» ENTRIES PROVIDED
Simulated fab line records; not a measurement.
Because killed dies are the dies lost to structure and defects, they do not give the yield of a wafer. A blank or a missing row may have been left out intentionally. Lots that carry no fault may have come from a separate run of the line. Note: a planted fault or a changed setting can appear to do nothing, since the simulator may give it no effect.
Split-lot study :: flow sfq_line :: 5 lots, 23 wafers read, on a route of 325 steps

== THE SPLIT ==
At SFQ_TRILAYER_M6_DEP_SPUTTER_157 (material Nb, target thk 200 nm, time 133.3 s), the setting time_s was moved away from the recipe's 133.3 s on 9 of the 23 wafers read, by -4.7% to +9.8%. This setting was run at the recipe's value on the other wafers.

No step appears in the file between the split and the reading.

» WORK ITEM
What is needed is a full, exact copy of the records.

» EXERCISE SOLUTION
Simulated fab line records; not a measurement.
Because killed dies are the dies lost to structure and defects, they do not give the yield of a wafer. A blank or a missing row may have been left out intentionally. Lots that carry no fault may have come from a separate run of the line. Note: a planted fault or a changed setting can appear to do nothing, since the simulator may give it no effect.
Split-lot study :: flow sfq_line :: 5 lots, 23 wafers read, on a route of 325 steps

== THE SPLIT ==
At SFQ_TRILAYER_M6_DEP_SPUTTER_157 (material Nb, target thk 200 nm, time 133.3 s), the setting time_s was moved away from the recipe's 133.3 s on 9 of the 23 wafers read, by -4.7% to +9.8%. This setting was run at the recipe's value on the other wafers.

No step appears in the file between the split and the reading.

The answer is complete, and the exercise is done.